Work task - In the entries below, the lines from the one with "The step: target cd 170 nm." through the one with "read on which" are to be copied exactly; both ends count.

——
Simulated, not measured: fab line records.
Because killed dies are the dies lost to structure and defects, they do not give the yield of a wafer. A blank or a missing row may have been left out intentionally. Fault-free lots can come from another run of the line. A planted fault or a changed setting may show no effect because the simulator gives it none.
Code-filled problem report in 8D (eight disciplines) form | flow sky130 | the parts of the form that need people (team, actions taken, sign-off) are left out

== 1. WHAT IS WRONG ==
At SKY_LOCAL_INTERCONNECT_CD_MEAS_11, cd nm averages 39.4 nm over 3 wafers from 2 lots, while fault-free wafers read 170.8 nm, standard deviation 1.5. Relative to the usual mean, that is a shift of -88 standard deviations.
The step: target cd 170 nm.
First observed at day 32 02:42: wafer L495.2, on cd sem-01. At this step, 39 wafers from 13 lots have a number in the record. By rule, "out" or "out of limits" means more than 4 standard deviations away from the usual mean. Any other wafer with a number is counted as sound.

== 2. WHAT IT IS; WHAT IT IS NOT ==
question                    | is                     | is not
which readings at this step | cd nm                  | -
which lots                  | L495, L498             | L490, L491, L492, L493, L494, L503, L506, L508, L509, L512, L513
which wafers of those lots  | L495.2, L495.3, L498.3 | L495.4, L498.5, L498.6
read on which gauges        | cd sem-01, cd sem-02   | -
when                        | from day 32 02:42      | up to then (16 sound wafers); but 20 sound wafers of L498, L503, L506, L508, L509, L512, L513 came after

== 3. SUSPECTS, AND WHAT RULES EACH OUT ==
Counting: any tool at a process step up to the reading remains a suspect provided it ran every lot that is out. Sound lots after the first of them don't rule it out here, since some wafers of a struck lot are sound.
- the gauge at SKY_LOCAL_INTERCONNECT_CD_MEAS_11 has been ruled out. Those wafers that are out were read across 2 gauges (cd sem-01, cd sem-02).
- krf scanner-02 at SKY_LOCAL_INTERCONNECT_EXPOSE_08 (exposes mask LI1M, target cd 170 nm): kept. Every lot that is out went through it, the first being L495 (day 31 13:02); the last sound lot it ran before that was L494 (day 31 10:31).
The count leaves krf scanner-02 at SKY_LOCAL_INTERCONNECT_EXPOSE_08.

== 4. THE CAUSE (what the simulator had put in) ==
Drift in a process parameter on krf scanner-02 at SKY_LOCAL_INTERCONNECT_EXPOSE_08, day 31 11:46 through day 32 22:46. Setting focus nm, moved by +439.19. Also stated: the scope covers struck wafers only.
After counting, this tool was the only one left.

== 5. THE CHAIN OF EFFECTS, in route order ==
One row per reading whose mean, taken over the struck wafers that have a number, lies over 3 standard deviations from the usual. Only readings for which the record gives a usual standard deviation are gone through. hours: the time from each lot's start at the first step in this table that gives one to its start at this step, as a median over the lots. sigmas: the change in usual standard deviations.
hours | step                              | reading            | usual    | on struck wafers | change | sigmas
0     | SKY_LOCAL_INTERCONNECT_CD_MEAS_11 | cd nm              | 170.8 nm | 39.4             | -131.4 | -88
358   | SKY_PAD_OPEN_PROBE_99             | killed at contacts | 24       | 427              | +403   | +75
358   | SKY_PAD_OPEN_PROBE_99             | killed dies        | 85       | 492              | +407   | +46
——

Solution -
The step: target cd 170 nm.
First observed at day 32 02:42: wafer L495.2, on cd sem-01. At this step, 39 wafers from 13 lots have a number in the record. By rule, "out" or "out of limits" means more than 4 standard deviations away from the usual mean. Any other wafer with a number is counted as sound.

== 2. WHAT IT IS; WHAT IT IS NOT ==
question                    | is                     | is not
which readings at this step | cd nm                  | -
which lots                  | L495, L498             | L490, L491, L492, L493, L494, L503, L506, L508, L509, L512, L513
which wafers of those lots  | L495.2, L495.3, L498.3 | L495.4, L498.5, L498.6
read on which gauges        | cd sem-01, cd sem-02   | -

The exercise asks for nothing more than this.